» **Data under study**:
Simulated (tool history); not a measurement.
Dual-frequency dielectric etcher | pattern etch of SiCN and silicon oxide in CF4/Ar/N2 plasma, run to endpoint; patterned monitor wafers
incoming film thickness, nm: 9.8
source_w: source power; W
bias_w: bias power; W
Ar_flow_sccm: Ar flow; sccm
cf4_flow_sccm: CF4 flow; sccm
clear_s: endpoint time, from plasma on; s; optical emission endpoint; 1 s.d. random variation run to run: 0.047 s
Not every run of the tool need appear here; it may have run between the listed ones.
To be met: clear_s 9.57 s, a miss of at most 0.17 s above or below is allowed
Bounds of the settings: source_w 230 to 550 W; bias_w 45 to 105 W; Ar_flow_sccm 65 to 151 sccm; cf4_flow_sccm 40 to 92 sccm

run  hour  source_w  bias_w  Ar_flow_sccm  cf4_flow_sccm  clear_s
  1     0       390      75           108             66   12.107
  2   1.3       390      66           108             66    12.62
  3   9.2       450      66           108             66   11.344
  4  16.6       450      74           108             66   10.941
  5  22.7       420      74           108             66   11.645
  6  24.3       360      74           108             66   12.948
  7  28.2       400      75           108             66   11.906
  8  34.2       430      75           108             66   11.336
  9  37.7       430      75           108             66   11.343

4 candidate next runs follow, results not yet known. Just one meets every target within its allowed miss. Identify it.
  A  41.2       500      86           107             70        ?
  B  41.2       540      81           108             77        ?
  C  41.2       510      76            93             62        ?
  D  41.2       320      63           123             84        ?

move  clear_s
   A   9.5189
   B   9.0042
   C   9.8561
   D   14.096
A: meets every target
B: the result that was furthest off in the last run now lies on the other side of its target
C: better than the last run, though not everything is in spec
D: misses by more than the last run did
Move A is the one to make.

» **Task item**:
Quote every line from the beginning of the entries up to and including the line that contains "4 candidate next".

» **Exercise result**:
Simulated (tool history); not a measurement.
Dual-frequency dielectric etcher | pattern etch of SiCN and silicon oxide in CF4/Ar/N2 plasma, run to endpoint; patterned monitor wafers
incoming film thickness, nm: 9.8
source_w: source power; W
bias_w: bias power; W
Ar_flow_sccm: Ar flow; sccm
cf4_flow_sccm: CF4 flow; sccm
clear_s: endpoint time, from plasma on; s; optical emission endpoint; 1 s.d. random variation run to run: 0.047 s
Not every run of the tool need appear here; it may have run between the listed ones.
To be met: clear_s 9.57 s, a miss of at most 0.17 s above or below is allowed
Bounds of the settings: source_w 230 to 550 W; bias_w 45 to 105 W; Ar_flow_sccm 65 to 151 sccm; cf4_flow_sccm 40 to 92 sccm

run  hour  source_w  bias_w  Ar_flow_sccm  cf4_flow_sccm  clear_s
  1     0       390      75           108             66   12.107
  2   1.3       390      66           108             66    12.62
  3   9.2       450      66           108             66   11.344
  4  16.6       450      74           108             66   10.941
  5  22.7       420      74           108             66   11.645
  6  24.3       360      74           108             66   12.948
  7  28.2       400      75           108             66   11.906
  8  34.2       430      75           108             66   11.336
  9  37.7       430      75           108             66   11.343

4 candidate next runs follow, results not yet known. Just one meets every target within its allowed miss. Identify it.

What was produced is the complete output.